─── Source material

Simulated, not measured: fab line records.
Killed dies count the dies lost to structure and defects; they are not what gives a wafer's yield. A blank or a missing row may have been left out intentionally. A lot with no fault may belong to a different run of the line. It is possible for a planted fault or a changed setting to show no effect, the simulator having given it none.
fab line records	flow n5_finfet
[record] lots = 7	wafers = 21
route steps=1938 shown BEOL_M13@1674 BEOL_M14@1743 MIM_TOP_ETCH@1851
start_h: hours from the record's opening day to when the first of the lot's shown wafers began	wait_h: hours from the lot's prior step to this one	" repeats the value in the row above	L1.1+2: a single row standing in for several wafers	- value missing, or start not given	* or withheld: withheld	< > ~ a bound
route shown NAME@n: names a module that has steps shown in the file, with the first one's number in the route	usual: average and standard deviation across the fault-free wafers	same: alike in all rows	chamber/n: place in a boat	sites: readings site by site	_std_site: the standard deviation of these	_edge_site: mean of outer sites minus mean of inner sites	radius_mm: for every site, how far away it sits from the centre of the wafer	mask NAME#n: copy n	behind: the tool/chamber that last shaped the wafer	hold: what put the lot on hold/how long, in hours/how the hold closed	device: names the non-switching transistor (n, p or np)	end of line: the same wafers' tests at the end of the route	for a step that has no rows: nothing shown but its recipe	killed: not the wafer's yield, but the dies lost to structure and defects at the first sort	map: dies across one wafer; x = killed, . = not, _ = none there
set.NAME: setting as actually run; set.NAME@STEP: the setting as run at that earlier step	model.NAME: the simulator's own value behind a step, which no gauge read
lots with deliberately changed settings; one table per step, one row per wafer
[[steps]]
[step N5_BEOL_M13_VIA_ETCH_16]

──────

Find the line with "Killed dies count" in the material above. Reproduce it and each line after it up to and including the line with "start_h: hours from".

Expected answer —
Killed dies count the dies lost to structure and defects; they are not what gives a wafer's yield. A blank or a missing row may have been left out intentionally. A lot with no fault may belong to a different run of the line. It is possible for a planted fault or a changed setting to show no effect, the simulator having given it none.
fab line records	flow n5_finfet
[record] lots = 7	wafers = 21
route steps=1938 shown BEOL_M13@1674 BEOL_M14@1743 MIM_TOP_ETCH@1851
start_h: hours from the record's opening day to when the first of the lot's shown wafers began	wait_h: hours from the lot's prior step to this one	" repeats the value in the row above	L1.1+2: a single row standing in for several wafers	- value missing, or start not given	* or withheld: withheld	< > ~ a bound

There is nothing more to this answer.